Retyping the data exactly is the task. Include every line.

☆ ☆ ☆ ☆ ☆
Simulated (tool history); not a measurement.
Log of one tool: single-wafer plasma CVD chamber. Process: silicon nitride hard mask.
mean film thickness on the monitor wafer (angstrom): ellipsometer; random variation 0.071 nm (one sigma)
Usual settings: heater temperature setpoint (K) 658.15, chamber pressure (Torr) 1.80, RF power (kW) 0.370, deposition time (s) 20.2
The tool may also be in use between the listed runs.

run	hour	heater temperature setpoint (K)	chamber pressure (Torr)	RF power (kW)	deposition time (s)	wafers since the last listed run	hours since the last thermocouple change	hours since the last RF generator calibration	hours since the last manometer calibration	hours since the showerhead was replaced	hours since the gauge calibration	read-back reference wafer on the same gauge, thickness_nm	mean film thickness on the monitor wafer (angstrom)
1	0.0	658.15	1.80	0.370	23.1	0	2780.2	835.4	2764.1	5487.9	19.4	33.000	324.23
☆ ☆ ☆ ☆ ☆

• [WRITTEN ANSWER]:
Simulated (tool history); not a measurement.
Log of one tool: single-wafer plasma CVD chamber. Process: silicon nitride hard mask.
mean film thickness on the monitor wafer (angstrom): ellipsometer; random variation 0.071 nm (one sigma)
Usual settings: heater temperature setpoint (K) 658.15, chamber pressure (Torr) 1.80, RF power (kW) 0.370, deposition time (s) 20.2
The tool may also be in use between the listed runs.

run	hour	heater temperature setpoint (K)	chamber pressure (Torr)	RF power (kW)	deposition time (s)	wafers since the last listed run	hours since the last thermocouple change	hours since the last RF generator calibration	hours since the last manometer calibration	hours since the showerhead was replaced	hours since the gauge calibration	read-back reference wafer on the same gauge, thickness_nm	mean film thickness on the monitor wafer (angstrom)
1	0.0	658.15	1.80	0.370	23.1	0	2780.2	835.4	2764.1	5487.9	19.4	33.000	324.23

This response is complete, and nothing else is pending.